Assigned task: Two lines below mark the span: the one containing "That trailing text" and the one containing "5) PATTERN (tone". Set down both, plus every line between, exactly as they stand, and nothing else.

Provided records:
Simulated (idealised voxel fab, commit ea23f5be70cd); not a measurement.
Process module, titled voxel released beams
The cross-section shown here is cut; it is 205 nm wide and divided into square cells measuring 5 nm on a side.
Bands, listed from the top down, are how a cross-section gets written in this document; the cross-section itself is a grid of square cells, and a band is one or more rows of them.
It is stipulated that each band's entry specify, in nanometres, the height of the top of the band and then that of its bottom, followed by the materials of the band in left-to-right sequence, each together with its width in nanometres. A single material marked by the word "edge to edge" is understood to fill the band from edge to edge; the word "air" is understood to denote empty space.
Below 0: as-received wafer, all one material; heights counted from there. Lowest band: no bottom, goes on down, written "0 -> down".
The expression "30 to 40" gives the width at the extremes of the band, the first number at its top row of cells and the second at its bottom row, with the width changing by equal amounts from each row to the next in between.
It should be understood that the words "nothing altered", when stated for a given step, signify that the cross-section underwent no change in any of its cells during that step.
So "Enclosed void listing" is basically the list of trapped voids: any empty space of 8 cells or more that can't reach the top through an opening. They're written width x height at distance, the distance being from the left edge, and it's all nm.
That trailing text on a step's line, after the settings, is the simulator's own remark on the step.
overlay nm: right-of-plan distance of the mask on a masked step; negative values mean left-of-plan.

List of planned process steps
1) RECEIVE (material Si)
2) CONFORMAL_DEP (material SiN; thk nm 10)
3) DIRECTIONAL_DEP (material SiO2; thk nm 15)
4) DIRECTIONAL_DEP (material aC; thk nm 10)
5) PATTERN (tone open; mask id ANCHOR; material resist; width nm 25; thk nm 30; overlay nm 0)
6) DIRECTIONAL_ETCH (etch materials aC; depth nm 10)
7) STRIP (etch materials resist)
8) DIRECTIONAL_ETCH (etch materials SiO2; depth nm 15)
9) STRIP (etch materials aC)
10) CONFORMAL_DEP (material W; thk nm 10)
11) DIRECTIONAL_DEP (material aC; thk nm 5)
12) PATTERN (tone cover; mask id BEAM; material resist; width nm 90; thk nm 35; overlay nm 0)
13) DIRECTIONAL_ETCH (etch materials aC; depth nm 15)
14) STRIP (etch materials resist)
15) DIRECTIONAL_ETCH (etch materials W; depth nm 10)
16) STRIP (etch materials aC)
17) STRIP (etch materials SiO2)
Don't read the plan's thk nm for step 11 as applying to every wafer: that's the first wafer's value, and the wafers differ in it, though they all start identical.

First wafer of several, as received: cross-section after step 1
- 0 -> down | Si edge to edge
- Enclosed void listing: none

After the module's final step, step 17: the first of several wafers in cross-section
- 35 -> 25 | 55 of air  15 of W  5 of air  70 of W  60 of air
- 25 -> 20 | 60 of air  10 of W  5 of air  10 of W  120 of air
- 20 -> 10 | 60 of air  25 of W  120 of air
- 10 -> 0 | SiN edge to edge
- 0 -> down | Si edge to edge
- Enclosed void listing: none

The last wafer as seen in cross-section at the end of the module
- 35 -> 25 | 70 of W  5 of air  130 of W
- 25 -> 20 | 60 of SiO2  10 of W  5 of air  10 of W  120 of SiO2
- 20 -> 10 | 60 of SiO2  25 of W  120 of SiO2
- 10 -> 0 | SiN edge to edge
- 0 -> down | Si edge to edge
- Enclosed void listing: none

Response box:
That trailing text on a step's line, after the settings, is the simulator's own remark on the step.
overlay nm: right-of-plan distance of the mask on a masked step; negative values mean left-of-plan.

List of planned process steps
1) RECEIVE (material Si)
2) CONFORMAL_DEP (material SiN; thk nm 10)
3) DIRECTIONAL_DEP (material SiO2; thk nm 15)
4) DIRECTIONAL_DEP (material aC; thk nm 10)
5) PATTERN (tone open; mask id ANCHOR; material resist; width nm 25; thk nm 30; overlay nm 0)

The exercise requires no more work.